Information given
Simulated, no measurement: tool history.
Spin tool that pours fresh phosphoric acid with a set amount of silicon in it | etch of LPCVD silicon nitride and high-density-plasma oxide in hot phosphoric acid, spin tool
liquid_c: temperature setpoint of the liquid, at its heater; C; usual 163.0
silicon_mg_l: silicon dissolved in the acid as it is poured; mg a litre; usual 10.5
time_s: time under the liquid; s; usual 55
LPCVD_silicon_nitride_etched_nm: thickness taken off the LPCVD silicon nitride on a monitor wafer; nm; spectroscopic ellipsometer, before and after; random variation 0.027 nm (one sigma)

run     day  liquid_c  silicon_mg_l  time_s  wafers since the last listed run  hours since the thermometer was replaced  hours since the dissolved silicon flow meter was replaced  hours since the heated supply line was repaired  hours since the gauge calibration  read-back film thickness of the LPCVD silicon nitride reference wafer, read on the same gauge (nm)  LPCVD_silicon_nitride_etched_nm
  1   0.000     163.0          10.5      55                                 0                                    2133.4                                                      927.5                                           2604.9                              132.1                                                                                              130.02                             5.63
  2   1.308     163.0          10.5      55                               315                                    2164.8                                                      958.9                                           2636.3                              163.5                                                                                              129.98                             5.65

Work order
Retype each line above exactly as written.

Answer section
Simulated, no measurement: tool history.
Spin tool that pours fresh phosphoric acid with a set amount of silicon in it | etch of LPCVD silicon nitride and high-density-plasma oxide in hot phosphoric acid, spin tool
liquid_c: temperature setpoint of the liquid, at its heater; C; usual 163.0
silicon_mg_l: silicon dissolved in the acid as it is poured; mg a litre; usual 10.5
time_s: time under the liquid; s; usual 55
LPCVD_silicon_nitride_etched_nm: thickness taken off the LPCVD silicon nitride on a monitor wafer; nm; spectroscopic ellipsometer, before and after; random variation 0.027 nm (one sigma)

run     day  liquid_c  silicon_mg_l  time_s  wafers since the last listed run  hours since the thermometer was replaced  hours since the dissolved silicon flow meter was replaced  hours since the heated supply line was repaired  hours since the gauge calibration  read-back film thickness of the LPCVD silicon nitride reference wafer, read on the same gauge (nm)  LPCVD_silicon_nitride_etched_nm
  1   0.000     163.0          10.5      55                                 0                                    2133.4                                                      927.5                                           2604.9                              132.1                                                                                              130.02                             5.63
  2   1.308     163.0          10.5      55                               315                                    2164.8                                                      958.9                                           2636.3                              163.5                                                                                              129.98                             5.65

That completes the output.